Assigned task:
From the top of the records below down to the line containing "Process: lanthanum oxide", reproduce every line exactly.

>>>>

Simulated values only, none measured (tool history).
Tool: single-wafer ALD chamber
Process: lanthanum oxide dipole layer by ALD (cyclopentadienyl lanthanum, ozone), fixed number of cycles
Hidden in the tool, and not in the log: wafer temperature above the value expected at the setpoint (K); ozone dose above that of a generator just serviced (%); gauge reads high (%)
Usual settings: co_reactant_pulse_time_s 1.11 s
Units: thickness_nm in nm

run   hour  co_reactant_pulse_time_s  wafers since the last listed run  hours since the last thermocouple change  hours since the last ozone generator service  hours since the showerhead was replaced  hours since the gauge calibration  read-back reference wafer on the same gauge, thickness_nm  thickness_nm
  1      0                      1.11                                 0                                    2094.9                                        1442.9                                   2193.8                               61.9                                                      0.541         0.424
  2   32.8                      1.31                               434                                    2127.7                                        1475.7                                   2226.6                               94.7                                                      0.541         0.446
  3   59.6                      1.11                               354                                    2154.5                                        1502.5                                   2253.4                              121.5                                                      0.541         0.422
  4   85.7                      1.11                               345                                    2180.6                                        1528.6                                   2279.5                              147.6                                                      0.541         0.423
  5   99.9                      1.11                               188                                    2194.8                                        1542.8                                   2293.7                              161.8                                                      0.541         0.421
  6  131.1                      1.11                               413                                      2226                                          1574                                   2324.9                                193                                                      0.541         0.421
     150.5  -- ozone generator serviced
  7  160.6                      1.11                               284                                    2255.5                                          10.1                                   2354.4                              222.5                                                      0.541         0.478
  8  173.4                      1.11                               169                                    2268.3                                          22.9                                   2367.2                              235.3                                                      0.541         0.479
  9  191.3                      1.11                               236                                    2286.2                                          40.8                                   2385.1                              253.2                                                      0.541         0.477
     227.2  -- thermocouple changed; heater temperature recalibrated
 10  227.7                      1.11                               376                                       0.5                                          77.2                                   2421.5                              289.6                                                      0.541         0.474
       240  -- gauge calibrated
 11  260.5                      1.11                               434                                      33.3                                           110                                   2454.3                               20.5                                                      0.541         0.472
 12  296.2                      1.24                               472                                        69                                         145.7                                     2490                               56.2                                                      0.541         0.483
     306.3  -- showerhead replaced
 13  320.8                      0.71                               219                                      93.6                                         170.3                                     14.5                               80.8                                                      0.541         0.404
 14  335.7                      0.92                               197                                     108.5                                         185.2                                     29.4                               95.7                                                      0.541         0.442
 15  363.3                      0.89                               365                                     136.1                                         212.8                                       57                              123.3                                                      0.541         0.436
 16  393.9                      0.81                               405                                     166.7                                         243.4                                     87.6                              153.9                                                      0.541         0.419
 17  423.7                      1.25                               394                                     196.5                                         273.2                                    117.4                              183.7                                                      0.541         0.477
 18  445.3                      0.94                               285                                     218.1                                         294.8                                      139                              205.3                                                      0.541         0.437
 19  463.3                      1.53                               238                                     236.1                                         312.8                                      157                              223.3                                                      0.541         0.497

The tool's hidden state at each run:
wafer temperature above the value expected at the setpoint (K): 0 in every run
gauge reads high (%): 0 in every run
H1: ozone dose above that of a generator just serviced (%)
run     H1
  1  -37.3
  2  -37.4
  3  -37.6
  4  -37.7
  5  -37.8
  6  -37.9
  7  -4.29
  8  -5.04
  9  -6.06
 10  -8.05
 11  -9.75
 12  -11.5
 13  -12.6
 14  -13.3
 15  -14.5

<<<<

Answer section:
Simulated values only, none measured (tool history).
Tool: single-wafer ALD chamber
Process: lanthanum oxide dipole layer by ALD (cyclopentadienyl lanthanum, ozone), fixed number of cycles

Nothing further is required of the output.